Exercise –
Output exactly, with nothing added, the entries from the first line through the line with "Entry complete.".

(Extracted data Opens)

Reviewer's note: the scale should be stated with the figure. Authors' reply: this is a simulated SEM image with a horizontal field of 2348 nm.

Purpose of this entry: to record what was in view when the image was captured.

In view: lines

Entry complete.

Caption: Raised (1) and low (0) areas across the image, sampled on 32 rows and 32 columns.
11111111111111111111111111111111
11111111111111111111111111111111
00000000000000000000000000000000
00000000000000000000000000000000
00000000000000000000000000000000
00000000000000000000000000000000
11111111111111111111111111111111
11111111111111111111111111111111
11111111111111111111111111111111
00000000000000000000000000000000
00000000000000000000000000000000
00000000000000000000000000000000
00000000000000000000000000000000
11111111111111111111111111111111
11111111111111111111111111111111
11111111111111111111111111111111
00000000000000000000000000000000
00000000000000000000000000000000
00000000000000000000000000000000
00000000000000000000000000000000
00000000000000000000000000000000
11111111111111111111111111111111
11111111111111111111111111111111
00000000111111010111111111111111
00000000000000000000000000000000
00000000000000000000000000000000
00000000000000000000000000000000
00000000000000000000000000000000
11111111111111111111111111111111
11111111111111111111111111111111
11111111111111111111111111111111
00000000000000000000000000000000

(Extracted data Closes)

Task response –
Reviewer's note: the scale should be stated with the figure. Authors' reply: this is a simulated SEM image with a horizontal field of 2348 nm.

Purpose of this entry: to record what was in view when the image was captured.

In view: lines

Entry complete.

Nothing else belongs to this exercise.